> **DATA EXCERPTS**
===

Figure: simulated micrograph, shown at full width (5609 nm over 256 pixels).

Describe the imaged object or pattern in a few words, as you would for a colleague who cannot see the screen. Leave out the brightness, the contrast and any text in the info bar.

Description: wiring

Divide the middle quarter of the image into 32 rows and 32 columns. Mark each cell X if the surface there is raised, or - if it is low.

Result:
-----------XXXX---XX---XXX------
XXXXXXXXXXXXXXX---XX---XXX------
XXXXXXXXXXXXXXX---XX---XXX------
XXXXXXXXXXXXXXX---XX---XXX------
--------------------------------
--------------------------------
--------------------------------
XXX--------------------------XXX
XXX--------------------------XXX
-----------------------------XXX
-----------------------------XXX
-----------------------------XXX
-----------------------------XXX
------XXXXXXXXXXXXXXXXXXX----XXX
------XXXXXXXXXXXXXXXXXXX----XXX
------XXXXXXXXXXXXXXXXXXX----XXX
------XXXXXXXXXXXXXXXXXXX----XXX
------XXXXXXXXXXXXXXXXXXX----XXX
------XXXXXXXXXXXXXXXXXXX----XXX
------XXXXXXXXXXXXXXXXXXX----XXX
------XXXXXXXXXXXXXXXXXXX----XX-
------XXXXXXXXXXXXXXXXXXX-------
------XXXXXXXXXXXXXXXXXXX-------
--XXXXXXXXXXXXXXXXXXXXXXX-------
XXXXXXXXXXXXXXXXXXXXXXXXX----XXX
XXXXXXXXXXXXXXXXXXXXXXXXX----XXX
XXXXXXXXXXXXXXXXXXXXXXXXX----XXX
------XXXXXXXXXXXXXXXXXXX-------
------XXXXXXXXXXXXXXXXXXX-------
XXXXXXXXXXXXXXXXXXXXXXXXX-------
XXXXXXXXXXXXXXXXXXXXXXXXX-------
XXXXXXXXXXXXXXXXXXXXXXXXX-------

===

What you output must be the lines from the opening of the material above up to and including the line with "Description: wiring", reproduced exactly.

Figure: simulated micrograph, shown at full width (5609 nm over 256 pixels).

Describe the imaged object or pattern in a few words, as you would for a colleague who cannot see the screen. Leave out the brightness, the contrast and any text in the info bar.

Description: wiring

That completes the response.